>>>>>
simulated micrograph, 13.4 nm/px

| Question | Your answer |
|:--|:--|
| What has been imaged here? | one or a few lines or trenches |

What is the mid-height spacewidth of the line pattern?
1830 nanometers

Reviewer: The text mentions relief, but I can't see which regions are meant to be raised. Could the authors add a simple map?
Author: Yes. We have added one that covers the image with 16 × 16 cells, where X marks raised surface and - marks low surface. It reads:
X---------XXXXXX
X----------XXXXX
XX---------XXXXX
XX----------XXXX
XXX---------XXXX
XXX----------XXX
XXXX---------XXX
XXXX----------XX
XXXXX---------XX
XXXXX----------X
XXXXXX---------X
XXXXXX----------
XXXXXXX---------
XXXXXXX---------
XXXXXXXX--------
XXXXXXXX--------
<<<<<

WORK REQUEST:
Look above for the line with "What is the" and the line with "Reviewer: The text". Write out those two lines and all the lines between them, exactly, and no others.

RESULT:
What is the mid-height spacewidth of the line pattern?
1830 nanometers

Reviewer: The text mentions relief, but I can't see which regions are meant to be raised. Could the authors add a simple map?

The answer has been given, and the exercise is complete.